> WORK INSTRUCTION
Each line in the records below, from the one that contains "Cross-sections here: square-cell" to the one that contains "A two-number width, for", should be reproduced exactly, the first and last included.

> SOURCE INFORMATION
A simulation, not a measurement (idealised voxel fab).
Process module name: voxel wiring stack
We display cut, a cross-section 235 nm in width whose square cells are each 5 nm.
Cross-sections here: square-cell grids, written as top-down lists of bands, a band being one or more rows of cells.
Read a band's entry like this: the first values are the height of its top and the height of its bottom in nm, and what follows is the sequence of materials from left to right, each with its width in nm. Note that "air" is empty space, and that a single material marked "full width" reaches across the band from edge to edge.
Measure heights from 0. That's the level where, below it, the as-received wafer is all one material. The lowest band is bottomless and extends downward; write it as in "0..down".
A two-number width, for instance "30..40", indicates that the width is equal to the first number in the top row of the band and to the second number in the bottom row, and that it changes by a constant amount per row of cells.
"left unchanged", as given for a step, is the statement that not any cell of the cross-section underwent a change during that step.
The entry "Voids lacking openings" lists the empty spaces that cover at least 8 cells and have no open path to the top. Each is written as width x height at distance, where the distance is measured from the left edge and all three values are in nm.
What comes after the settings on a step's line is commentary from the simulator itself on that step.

> WRITTEN ANSWER
Cross-sections here: square-cell grids, written as top-down lists of bands, a band being one or more rows of cells.
Read a band's entry like this: the first values are the height of its top and the height of its bottom in nm, and what follows is the sequence of materials from left to right, each with its width in nm. Note that "air" is empty space, and that a single material marked "full width" reaches across the band from edge to edge.
Measure heights from 0. That's the level where, below it, the as-received wafer is all one material. The lowest band is bottomless and extends downward; write it as in "0..down".
A two-number width, for instance "30..40", indicates that the width is equal to the first number in the top row of the band and to the second number in the bottom row, and that it changes by a constant amount per row of cells.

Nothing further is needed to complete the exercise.